**SOURCE INFORMATION**
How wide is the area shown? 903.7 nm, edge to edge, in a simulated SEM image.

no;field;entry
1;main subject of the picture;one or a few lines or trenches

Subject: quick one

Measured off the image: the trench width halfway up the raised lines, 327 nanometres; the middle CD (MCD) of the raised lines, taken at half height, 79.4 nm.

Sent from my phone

**EXERCISE**
Everything in the listing above should be restated exactly.

**YOUR RESPONSE**
How wide is the area shown? 903.7 nm, edge to edge, in a simulated SEM image.

no;field;entry
1;main subject of the picture;one or a few lines or trenches

Subject: quick one

Measured off the image: the trench width halfway up the raised lines, 327 nanometres; the middle CD (MCD) of the raised lines, taken at half height, 79.4 nm.

Sent from my phone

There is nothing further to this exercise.